**Assignment**
The records must be returned word for word.

<<<<

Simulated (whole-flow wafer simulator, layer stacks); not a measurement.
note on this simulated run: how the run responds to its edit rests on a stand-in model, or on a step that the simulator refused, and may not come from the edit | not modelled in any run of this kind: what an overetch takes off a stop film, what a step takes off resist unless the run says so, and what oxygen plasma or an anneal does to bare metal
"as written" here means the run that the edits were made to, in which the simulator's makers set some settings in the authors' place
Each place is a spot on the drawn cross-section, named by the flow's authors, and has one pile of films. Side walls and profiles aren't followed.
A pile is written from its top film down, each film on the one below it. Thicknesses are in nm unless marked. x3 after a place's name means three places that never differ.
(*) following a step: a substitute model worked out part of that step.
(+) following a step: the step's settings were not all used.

>>>>

**Written answer**
Simulated (whole-flow wafer simulator, layer stacks); not a measurement.
note on this simulated run: how the run responds to its edit rests on a stand-in model, or on a step that the simulator refused, and may not come from the edit | not modelled in any run of this kind: what an overetch takes off a stop film, what a step takes off resist unless the run says so, and what oxygen plasma or an anneal does to bare metal
"as written" here means the run that the edits were made to, in which the simulator's makers set some settings in the authors' place
Each place is a spot on the drawn cross-section, named by the flow's authors, and has one pile of films. Side walls and profiles aren't followed.
A pile is written from its top film down, each film on the one below it. Thicknesses are in nm unless marked. x3 after a place's name means three places that never differ.
(*) following a step: a substitute model worked out part of that step.
(+) following a step: the step's settings were not all used.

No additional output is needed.